*Work task*
Copy out all of the records. Keep every word exact.

*Listed entries*
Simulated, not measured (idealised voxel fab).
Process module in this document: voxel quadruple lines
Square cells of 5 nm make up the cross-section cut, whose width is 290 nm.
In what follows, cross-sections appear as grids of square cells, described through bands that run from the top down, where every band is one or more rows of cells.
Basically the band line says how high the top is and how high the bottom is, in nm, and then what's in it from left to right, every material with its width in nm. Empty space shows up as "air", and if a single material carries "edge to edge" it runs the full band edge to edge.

*Your response*
Simulated, not measured (idealised voxel fab).
Process module in this document: voxel quadruple lines
Square cells of 5 nm make up the cross-section cut, whose width is 290 nm.
In what follows, cross-sections appear as grids of square cells, described through bands that run from the top down, where every band is one or more rows of cells.
Basically the band line says how high the top is and how high the bottom is, in nm, and then what's in it from left to right, every material with its width in nm. Empty space shows up as "air", and if a single material carries "edge to edge" it runs the full band edge to edge.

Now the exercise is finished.